Provided information =>
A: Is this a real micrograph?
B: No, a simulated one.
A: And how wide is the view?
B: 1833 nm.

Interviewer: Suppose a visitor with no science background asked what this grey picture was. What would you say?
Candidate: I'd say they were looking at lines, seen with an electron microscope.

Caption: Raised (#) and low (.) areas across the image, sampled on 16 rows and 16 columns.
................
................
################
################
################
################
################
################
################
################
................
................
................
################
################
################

Work item =>
Look above for the line containing "B: 1833 nm." and the line containing "Candidate: I'd say". Transcribe both, with the lines between them, exactly.

Task solution =>
B: 1833 nm.

Interviewer: Suppose a visitor with no science background asked what this grey picture was. What would you say?
Candidate: I'd say they were looking at lines, seen with an electron microscope.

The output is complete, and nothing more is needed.